## WORK TASK
Could you restate the entries below word for word?

*** Opening of SOURCE MATERIAL ***

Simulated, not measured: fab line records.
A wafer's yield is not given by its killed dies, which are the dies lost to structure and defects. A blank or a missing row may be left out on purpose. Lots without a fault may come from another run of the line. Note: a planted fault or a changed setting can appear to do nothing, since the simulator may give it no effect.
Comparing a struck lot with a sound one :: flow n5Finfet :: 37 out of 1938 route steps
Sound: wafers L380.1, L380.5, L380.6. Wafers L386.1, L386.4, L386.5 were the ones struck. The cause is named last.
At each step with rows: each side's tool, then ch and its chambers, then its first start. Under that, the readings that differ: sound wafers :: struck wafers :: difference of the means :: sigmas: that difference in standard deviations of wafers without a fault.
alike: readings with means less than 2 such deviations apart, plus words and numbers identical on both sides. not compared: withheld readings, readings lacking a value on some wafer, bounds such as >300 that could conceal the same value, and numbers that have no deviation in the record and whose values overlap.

*** Close of SOURCE MATERIAL ***

## ANSWER AREA
Simulated, not measured: fab line records.
A wafer's yield is not given by its killed dies, which are the dies lost to structure and defects. A blank or a missing row may be left out on purpose. Lots without a fault may come from another run of the line. Note: a planted fault or a changed setting can appear to do nothing, since the simulator may give it no effect.
Comparing a struck lot with a sound one :: flow n5Finfet :: 37 out of 1938 route steps
Sound: wafers L380.1, L380.5, L380.6. Wafers L386.1, L386.4, L386.5 were the ones struck. The cause is named last.
At each step with rows: each side's tool, then ch and its chambers, then its first start. Under that, the readings that differ: sound wafers :: struck wafers :: difference of the means :: sigmas: that difference in standard deviations of wafers without a fault.
alike: readings with means less than 2 such deviations apart, plus words and numbers identical on both sides. not compared: withheld readings, readings lacking a value on some wafer, bounds such as >300 that could conceal the same value, and numbers that have no deviation in the record and whose values overlap.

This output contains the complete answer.